- _ACTION ITEM_
Among the lines below, a stretch begins at the one with "S1: temperature setpoint" and ends at the one with "S3: time in the liquid; s". Repeat that stretch exactly, ends included.

- _ENTRIES SUPPLIED_
-=-=-
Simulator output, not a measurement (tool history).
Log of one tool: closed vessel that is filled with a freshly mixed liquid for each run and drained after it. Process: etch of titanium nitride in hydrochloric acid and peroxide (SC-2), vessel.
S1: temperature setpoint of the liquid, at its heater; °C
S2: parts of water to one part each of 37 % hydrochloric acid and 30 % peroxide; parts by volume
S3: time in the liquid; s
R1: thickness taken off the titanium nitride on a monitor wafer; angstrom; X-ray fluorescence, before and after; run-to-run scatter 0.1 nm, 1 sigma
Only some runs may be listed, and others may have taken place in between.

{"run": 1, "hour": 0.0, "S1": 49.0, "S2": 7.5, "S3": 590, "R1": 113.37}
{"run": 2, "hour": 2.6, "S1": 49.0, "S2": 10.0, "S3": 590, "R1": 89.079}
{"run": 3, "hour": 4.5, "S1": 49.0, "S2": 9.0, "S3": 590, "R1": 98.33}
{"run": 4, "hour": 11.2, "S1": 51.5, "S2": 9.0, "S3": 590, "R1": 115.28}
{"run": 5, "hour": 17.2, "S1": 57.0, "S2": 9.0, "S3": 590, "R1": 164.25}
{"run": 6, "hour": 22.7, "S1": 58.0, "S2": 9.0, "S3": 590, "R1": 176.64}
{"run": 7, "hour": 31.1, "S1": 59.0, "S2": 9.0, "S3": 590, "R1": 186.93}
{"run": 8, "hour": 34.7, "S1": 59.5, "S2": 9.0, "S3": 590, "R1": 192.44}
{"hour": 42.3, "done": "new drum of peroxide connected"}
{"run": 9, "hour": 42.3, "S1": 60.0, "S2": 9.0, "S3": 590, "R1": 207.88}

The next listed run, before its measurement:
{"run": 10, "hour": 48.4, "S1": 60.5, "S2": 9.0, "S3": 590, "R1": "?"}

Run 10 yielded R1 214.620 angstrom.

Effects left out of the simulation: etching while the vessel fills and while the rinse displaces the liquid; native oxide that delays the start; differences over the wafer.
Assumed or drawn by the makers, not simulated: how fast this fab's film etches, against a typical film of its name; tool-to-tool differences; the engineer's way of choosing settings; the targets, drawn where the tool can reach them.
-=-=-

- _REPLY_
S1: temperature setpoint of the liquid, at its heater; °C
S2: parts of water to one part each of 37 % hydrochloric acid and 30 % peroxide; parts by volume
S3: time in the liquid; s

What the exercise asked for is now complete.